- Action item:
Beginning at the first line of the data, print each line exactly, stopping after the line that contains "WHICH TOOL RAN EACH LOT".

- Material supplied:
================
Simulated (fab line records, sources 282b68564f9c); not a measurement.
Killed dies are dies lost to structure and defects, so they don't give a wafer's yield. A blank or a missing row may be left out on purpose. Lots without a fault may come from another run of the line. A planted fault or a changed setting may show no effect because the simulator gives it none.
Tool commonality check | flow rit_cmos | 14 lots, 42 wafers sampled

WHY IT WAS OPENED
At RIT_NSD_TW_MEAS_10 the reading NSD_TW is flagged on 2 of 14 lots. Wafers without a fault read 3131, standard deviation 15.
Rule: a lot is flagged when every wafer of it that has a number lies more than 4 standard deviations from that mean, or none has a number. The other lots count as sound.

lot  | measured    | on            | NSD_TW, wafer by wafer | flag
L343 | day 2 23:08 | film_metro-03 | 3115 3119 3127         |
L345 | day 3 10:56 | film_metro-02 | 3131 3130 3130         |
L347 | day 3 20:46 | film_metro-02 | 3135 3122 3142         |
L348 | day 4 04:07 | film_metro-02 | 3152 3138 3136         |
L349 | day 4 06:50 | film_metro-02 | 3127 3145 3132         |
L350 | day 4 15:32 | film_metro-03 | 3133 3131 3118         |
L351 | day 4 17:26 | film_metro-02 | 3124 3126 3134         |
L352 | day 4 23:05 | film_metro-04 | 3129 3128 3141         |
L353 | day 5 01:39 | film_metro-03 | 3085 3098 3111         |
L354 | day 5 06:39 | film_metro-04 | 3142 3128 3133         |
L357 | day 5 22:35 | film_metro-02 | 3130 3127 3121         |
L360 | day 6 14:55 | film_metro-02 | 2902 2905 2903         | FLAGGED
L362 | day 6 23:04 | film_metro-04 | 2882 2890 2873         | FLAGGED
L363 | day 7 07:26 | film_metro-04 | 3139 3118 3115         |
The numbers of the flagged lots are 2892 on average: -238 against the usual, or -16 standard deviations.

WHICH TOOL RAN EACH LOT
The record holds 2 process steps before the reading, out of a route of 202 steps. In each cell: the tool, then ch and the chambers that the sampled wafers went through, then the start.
================

- Response area:
Simulated (fab line records, sources 282b68564f9c); not a measurement.
Killed dies are dies lost to structure and defects, so they don't give a wafer's yield. A blank or a missing row may be left out on purpose. Lots without a fault may come from another run of the line. A planted fault or a changed setting may show no effect because the simulator gives it none.
Tool commonality check | flow rit_cmos | 14 lots, 42 wafers sampled

WHY IT WAS OPENED
At RIT_NSD_TW_MEAS_10 the reading NSD_TW is flagged on 2 of 14 lots. Wafers without a fault read 3131, standard deviation 15.
Rule: a lot is flagged when every wafer of it that has a number lies more than 4 standard deviations from that mean, or none has a number. The other lots count as sound.

lot  | measured    | on            | NSD_TW, wafer by wafer | flag
L343 | day 2 23:08 | film_metro-03 | 3115 3119 3127         |
L345 | day 3 10:56 | film_metro-02 | 3131 3130 3130         |
L347 | day 3 20:46 | film_metro-02 | 3135 3122 3142         |
L348 | day 4 04:07 | film_metro-02 | 3152 3138 3136         |
L349 | day 4 06:50 | film_metro-02 | 3127 3145 3132         |
L350 | day 4 15:32 | film_metro-03 | 3133 3131 3118         |
L351 | day 4 17:26 | film_metro-02 | 3124 3126 3134         |
L352 | day 4 23:05 | film_metro-04 | 3129 3128 3141         |
L353 | day 5 01:39 | film_metro-03 | 3085 3098 3111         |
L354 | day 5 06:39 | film_metro-04 | 3142 3128 3133         |
L357 | day 5 22:35 | film_metro-02 | 3130 3127 3121         |
L360 | day 6 14:55 | film_metro-02 | 2902 2905 2903         | FLAGGED
L362 | day 6 23:04 | film_metro-04 | 2882 2890 2873         | FLAGGED
L363 | day 7 07:26 | film_metro-04 | 3139 3118 3115         |
The numbers of the flagged lots are 2892 on average: -238 against the usual, or -16 standard deviations.

WHICH TOOL RAN EACH LOT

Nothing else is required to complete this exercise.